# EXTRACTED RECORDS
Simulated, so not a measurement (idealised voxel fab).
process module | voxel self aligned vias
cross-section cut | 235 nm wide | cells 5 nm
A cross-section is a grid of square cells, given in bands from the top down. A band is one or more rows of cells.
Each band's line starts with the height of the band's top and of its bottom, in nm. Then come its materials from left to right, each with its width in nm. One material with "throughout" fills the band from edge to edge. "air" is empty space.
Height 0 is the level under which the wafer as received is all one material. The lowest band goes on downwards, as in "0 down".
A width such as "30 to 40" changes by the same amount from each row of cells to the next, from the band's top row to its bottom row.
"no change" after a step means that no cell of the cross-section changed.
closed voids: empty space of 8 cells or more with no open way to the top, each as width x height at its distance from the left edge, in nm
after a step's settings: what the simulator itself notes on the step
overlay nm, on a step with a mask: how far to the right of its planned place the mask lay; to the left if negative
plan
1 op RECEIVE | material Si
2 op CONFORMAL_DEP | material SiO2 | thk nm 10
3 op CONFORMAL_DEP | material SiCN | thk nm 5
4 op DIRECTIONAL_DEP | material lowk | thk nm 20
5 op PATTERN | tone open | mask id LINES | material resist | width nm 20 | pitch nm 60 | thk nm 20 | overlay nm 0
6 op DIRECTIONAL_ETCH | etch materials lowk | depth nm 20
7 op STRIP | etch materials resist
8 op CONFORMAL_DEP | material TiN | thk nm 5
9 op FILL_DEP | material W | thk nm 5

# WORK ORDER
In full and without error, transcribe the listing.

# RESPONSE AREA
Simulated, so not a measurement (idealised voxel fab).
process module | voxel self aligned vias
cross-section cut | 235 nm wide | cells 5 nm
A cross-section is a grid of square cells, given in bands from the top down. A band is one or more rows of cells.
Each band's line starts with the height of the band's top and of its bottom, in nm. Then come its materials from left to right, each with its width in nm. One material with "throughout" fills the band from edge to edge. "air" is empty space.
Height 0 is the level under which the wafer as received is all one material. The lowest band goes on downwards, as in "0 down".
A width such as "30 to 40" changes by the same amount from each row of cells to the next, from the band's top row to its bottom row.
"no change" after a step means that no cell of the cross-section changed.
closed voids: empty space of 8 cells or more with no open way to the top, each as width x height at its distance from the left edge, in nm
after a step's settings: what the simulator itself notes on the step
overlay nm, on a step with a mask: how far to the right of its planned place the mask lay; to the left if negative
plan
1 op RECEIVE | material Si
2 op CONFORMAL_DEP | material SiO2 | thk nm 10
3 op CONFORMAL_DEP | material SiCN | thk nm 5
4 op DIRECTIONAL_DEP | material lowk | thk nm 20
5 op PATTERN | tone open | mask id LINES | material resist | width nm 20 | pitch nm 60 | thk nm 20 | overlay nm 0
6 op DIRECTIONAL_ETCH | etch materials lowk | depth nm 20
7 op STRIP | etch materials resist
8 op CONFORMAL_DEP | material TiN | thk nm 5
9 op FILL_DEP | material W | thk nm 5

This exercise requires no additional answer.